======== RECORDS SUPPLIED ========

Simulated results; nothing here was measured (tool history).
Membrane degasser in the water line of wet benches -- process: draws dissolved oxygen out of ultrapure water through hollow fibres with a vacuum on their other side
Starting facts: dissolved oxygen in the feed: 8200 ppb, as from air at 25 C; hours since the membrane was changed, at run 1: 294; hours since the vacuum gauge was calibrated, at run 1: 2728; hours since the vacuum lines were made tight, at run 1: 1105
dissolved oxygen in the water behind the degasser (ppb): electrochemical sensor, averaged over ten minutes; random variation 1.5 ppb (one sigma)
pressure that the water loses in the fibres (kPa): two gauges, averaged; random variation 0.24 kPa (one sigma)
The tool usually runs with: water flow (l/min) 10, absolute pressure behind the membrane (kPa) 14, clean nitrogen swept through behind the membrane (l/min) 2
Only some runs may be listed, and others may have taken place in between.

========

#### [BRIEF]
Take the entries above and return all of them exactly.

#### [RESULT]
Simulated results; nothing here was measured (tool history).
Membrane degasser in the water line of wet benches -- process: draws dissolved oxygen out of ultrapure water through hollow fibres with a vacuum on their other side
Starting facts: dissolved oxygen in the feed: 8200 ppb, as from air at 25 C; hours since the membrane was changed, at run 1: 294; hours since the vacuum gauge was calibrated, at run 1: 2728; hours since the vacuum lines were made tight, at run 1: 1105
dissolved oxygen in the water behind the degasser (ppb): electrochemical sensor, averaged over ten minutes; random variation 1.5 ppb (one sigma)
pressure that the water loses in the fibres (kPa): two gauges, averaged; random variation 0.24 kPa (one sigma)
The tool usually runs with: water flow (l/min) 10, absolute pressure behind the membrane (kPa) 14, clean nitrogen swept through behind the membrane (l/min) 2
Only some runs may be listed, and others may have taken place in between.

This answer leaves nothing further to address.